Please transcribe exactly, and only, the lines of the data below between the line holding "Name of the" and the line holding "In what follows, cross-sections", inclusive.

= = = = = = =
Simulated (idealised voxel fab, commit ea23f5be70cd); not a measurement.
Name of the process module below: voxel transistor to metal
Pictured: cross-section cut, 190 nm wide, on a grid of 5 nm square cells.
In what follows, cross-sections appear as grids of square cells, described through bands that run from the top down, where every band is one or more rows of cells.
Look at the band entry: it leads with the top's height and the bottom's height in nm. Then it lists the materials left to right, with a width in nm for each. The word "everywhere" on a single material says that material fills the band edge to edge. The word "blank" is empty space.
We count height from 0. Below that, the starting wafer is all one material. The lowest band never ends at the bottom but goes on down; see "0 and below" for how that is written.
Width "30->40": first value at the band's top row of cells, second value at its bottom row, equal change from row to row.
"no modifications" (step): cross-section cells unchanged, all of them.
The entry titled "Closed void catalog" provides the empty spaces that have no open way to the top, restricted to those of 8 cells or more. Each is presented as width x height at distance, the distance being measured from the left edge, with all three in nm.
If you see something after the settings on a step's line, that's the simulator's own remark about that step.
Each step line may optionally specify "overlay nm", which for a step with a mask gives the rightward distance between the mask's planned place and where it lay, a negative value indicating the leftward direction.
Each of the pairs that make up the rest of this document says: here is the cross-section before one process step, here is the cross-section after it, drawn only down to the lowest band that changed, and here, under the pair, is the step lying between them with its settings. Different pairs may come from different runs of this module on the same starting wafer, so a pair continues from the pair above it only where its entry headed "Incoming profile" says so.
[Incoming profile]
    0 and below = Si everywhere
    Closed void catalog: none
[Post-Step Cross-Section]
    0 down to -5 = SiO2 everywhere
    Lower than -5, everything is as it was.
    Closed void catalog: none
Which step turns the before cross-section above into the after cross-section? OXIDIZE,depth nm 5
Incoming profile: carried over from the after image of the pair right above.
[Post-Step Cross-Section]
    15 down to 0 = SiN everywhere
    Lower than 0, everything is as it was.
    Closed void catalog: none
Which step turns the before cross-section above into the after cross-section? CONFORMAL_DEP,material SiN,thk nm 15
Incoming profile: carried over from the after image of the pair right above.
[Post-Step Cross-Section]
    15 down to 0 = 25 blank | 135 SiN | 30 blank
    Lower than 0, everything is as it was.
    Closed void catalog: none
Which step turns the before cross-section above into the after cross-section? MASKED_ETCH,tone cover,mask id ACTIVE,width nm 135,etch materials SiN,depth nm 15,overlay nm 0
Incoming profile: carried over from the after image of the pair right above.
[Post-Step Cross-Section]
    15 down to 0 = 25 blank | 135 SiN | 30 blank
= = = = = = =

REPLY:
Name of the process module below: voxel transistor to metal
Pictured: cross-section cut, 190 nm wide, on a grid of 5 nm square cells.
In what follows, cross-sections appear as grids of square cells, described through bands that run from the top down, where every band is one or more rows of cells.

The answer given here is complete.